-- Opening Marker --

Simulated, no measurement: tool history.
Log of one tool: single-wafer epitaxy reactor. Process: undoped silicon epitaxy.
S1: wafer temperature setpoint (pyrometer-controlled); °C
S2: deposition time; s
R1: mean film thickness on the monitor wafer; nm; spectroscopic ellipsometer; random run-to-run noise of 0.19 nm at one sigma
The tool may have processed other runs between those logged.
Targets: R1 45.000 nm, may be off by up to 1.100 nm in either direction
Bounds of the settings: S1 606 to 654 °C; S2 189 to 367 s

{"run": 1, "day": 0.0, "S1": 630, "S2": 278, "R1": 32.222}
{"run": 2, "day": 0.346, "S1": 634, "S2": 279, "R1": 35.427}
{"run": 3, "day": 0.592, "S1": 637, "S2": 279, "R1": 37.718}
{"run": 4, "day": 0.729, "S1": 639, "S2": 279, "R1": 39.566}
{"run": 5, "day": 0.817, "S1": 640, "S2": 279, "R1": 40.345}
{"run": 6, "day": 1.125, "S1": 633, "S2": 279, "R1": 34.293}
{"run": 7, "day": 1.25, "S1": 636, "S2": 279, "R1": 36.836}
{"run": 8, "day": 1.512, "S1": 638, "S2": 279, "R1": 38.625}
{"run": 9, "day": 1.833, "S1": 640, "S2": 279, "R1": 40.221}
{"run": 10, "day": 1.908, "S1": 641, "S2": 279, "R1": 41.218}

-- Closing Marker --

▸ **Assignment**
Return the listing exactly as it was given to you, with every line intact.

▸ **Answer box**
Simulated, no measurement: tool history.
Log of one tool: single-wafer epitaxy reactor. Process: undoped silicon epitaxy.
S1: wafer temperature setpoint (pyrometer-controlled); °C
S2: deposition time; s
R1: mean film thickness on the monitor wafer; nm; spectroscopic ellipsometer; random run-to-run noise of 0.19 nm at one sigma
The tool may have processed other runs between those logged.
Targets: R1 45.000 nm, may be off by up to 1.100 nm in either direction
Bounds of the settings: S1 606 to 654 °C; S2 189 to 367 s

{"run": 1, "day": 0.0, "S1": 630, "S2": 278, "R1": 32.222}
{"run": 2, "day": 0.346, "S1": 634, "S2": 279, "R1": 35.427}
{"run": 3, "day": 0.592, "S1": 637, "S2": 279, "R1": 37.718}
{"run": 4, "day": 0.729, "S1": 639, "S2": 279, "R1": 39.566}
{"run": 5, "day": 0.817, "S1": 640, "S2": 279, "R1": 40.345}
{"run": 6, "day": 1.125, "S1": 633, "S2": 279, "R1": 34.293}
{"run": 7, "day": 1.25, "S1": 636, "S2": 279, "R1": 36.836}
{"run": 8, "day": 1.512, "S1": 638, "S2": 279, "R1": 38.625}
{"run": 9, "day": 1.833, "S1": 640, "S2": 279, "R1": 40.221}
{"run": 10, "day": 1.908, "S1": 641, "S2": 279, "R1": 41.218}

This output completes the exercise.